Start of Recorded data

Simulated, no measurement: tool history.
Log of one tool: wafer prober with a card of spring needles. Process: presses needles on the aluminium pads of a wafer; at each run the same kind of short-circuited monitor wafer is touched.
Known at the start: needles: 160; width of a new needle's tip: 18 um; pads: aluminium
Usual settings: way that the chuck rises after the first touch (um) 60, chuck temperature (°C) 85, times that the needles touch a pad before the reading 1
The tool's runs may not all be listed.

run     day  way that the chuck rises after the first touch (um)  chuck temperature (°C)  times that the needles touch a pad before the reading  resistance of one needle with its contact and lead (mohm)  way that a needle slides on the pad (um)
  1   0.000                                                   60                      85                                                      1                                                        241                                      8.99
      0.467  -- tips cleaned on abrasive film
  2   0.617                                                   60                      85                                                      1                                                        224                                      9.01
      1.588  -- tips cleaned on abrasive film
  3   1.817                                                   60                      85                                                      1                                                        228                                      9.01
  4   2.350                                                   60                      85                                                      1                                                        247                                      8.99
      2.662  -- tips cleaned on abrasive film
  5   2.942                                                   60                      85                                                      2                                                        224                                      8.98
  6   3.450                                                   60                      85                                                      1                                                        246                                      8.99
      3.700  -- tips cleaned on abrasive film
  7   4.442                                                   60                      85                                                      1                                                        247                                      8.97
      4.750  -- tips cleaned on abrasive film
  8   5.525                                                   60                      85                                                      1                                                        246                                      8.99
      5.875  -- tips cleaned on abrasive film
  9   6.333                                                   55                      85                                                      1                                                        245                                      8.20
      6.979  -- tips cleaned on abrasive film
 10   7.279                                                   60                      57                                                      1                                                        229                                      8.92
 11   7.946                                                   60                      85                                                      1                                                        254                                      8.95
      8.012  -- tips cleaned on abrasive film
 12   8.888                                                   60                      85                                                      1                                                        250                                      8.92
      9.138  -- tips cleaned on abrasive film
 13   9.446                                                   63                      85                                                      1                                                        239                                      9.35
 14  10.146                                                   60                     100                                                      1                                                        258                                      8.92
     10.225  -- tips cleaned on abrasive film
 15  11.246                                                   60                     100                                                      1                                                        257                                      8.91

End of Recorded data

Task item:
In this exercise, copy only the lines from the opening line of the material through the line where "Log of one tool: wafer" appears.

Response area:
Simulated, no measurement: tool history.
Log of one tool: wafer prober with a card of spring needles. Process: presses needles on the aluminium pads of a wafer; at each run the same kind of short-circuited monitor wafer is touched.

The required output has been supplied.